Produce a perfect copy of the listing, matching each line.

****************************************

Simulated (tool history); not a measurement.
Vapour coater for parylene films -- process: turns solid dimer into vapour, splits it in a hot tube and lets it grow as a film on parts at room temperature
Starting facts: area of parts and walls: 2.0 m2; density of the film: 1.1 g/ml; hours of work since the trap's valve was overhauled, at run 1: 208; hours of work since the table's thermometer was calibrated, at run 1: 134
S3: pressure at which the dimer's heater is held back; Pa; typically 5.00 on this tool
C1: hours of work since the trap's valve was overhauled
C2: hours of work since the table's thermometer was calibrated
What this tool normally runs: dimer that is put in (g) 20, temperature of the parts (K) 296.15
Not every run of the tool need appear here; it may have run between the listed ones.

****************************************

=== TASK RESPONSE ===
Simulated (tool history); not a measurement.
Vapour coater for parylene films -- process: turns solid dimer into vapour, splits it in a hot tube and lets it grow as a film on parts at room temperature
Starting facts: area of parts and walls: 2.0 m2; density of the film: 1.1 g/ml; hours of work since the trap's valve was overhauled, at run 1: 208; hours of work since the table's thermometer was calibrated, at run 1: 134
S3: pressure at which the dimer's heater is held back; Pa; typically 5.00 on this tool
C1: hours of work since the trap's valve was overhauled
C2: hours of work since the table's thermometer was calibrated
What this tool normally runs: dimer that is put in (g) 20, temperature of the parts (K) 296.15
Not every run of the tool need appear here; it may have run between the listed ones.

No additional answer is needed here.